Material supplied:
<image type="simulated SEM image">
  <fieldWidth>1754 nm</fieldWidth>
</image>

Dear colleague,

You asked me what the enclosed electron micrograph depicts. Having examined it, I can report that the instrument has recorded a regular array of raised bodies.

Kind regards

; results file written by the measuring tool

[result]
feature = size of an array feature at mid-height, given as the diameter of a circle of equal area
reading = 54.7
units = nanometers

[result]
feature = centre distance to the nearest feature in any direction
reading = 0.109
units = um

Work order: Your answer must be an exact copy of every entry above.

Exercise output:
<image type="simulated SEM image">
  <fieldWidth>1754 nm</fieldWidth>
</image>

Dear colleague,

You asked me what the enclosed electron micrograph depicts. Having examined it, I can report that the instrument has recorded a regular array of raised bodies.

Kind regards

; results file written by the measuring tool

[result]
feature = size of an array feature at mid-height, given as the diameter of a circle of equal area
reading = 54.7
units = nanometers

[result]
feature = centre distance to the nearest feature in any direction
reading = 0.109
units = um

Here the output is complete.